Return the records exactly, from the first line through the "SiCN_of_BEOL_M8_DEP_56.thk-nm (the simulator's" line.

(EXCERPTED DATA)
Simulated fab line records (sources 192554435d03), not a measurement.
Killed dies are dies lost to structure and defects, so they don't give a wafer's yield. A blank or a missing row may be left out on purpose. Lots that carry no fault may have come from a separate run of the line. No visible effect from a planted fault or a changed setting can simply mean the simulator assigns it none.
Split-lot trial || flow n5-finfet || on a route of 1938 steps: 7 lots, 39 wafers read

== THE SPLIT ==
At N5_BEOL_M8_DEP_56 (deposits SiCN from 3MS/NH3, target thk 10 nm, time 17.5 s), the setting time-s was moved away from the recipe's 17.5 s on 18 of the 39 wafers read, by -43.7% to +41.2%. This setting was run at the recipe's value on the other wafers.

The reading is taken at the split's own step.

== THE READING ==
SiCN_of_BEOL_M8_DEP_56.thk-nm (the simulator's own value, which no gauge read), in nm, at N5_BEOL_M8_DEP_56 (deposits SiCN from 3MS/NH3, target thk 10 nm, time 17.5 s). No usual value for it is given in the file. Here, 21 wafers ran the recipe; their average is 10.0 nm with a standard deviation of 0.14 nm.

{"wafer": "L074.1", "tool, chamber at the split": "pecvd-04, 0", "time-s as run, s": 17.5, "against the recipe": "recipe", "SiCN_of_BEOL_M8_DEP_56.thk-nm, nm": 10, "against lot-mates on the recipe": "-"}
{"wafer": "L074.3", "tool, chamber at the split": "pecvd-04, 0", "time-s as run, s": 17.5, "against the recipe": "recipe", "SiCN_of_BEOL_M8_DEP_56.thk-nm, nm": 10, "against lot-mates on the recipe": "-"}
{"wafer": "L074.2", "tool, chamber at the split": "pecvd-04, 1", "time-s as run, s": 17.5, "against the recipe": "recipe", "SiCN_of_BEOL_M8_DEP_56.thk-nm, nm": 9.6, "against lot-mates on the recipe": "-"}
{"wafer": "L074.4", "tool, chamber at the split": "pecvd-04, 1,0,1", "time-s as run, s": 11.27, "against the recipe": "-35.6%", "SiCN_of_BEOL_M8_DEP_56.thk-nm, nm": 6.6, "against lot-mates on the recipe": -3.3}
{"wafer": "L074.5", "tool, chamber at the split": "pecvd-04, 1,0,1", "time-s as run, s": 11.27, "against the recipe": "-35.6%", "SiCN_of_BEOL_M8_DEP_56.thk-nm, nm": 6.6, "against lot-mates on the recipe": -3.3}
(End EXCERPTED DATA)

— REPLY —
Simulated fab line records (sources 192554435d03), not a measurement.
Killed dies are dies lost to structure and defects, so they don't give a wafer's yield. A blank or a missing row may be left out on purpose. Lots that carry no fault may have come from a separate run of the line. No visible effect from a planted fault or a changed setting can simply mean the simulator assigns it none.
Split-lot trial || flow n5-finfet || on a route of 1938 steps: 7 lots, 39 wafers read

== THE SPLIT ==
At N5_BEOL_M8_DEP_56 (deposits SiCN from 3MS/NH3, target thk 10 nm, time 17.5 s), the setting time-s was moved away from the recipe's 17.5 s on 18 of the 39 wafers read, by -43.7% to +41.2%. This setting was run at the recipe's value on the other wafers.

The reading is taken at the split's own step.

== THE READING ==
SiCN_of_BEOL_M8_DEP_56.thk-nm (the simulator's own value, which no gauge read), in nm, at N5_BEOL_M8_DEP_56 (deposits SiCN from 3MS/NH3, target thk 10 nm, time 17.5 s). No usual value for it is given in the file. Here, 21 wafers ran the recipe; their average is 10.0 nm with a standard deviation of 0.14 nm.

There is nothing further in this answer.